• [Assignment]
Write the records out again, unchanged.

• [Data provided]
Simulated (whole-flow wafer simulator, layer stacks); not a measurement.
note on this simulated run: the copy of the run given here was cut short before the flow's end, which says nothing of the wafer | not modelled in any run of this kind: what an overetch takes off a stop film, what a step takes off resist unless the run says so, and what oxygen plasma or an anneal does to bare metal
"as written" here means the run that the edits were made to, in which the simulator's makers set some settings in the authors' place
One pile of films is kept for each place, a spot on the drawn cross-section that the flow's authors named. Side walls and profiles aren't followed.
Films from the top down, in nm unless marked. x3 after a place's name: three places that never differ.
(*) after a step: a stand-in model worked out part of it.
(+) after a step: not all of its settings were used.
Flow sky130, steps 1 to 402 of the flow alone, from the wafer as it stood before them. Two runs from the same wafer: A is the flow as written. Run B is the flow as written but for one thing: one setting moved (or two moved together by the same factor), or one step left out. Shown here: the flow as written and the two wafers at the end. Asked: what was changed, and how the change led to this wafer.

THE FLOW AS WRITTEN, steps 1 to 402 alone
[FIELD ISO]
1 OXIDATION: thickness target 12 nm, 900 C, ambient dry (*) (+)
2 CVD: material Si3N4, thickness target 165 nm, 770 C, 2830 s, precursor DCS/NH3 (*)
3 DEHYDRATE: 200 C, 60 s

• [Task result]
Simulated (whole-flow wafer simulator, layer stacks); not a measurement.
note on this simulated run: the copy of the run given here was cut short before the flow's end, which says nothing of the wafer | not modelled in any run of this kind: what an overetch takes off a stop film, what a step takes off resist unless the run says so, and what oxygen plasma or an anneal does to bare metal
"as written" here means the run that the edits were made to, in which the simulator's makers set some settings in the authors' place
One pile of films is kept for each place, a spot on the drawn cross-section that the flow's authors named. Side walls and profiles aren't followed.
Films from the top down, in nm unless marked. x3 after a place's name: three places that never differ.
(*) after a step: a stand-in model worked out part of it.
(+) after a step: not all of its settings were used.
Flow sky130, steps 1 to 402 of the flow alone, from the wafer as it stood before them. Two runs from the same wafer: A is the flow as written. Run B is the flow as written but for one thing: one setting moved (or two moved together by the same factor), or one step left out. Shown here: the flow as written and the two wafers at the end. Asked: what was changed, and how the change led to this wafer.

THE FLOW AS WRITTEN, steps 1 to 402 alone
[FIELD ISO]
1 OXIDATION: thickness target 12 nm, 900 C, ambient dry (*) (+)
2 CVD: material Si3N4, thickness target 165 nm, 770 C, 2830 s, precursor DCS/NH3 (*)
3 DEHYDRATE: 200 C, 60 s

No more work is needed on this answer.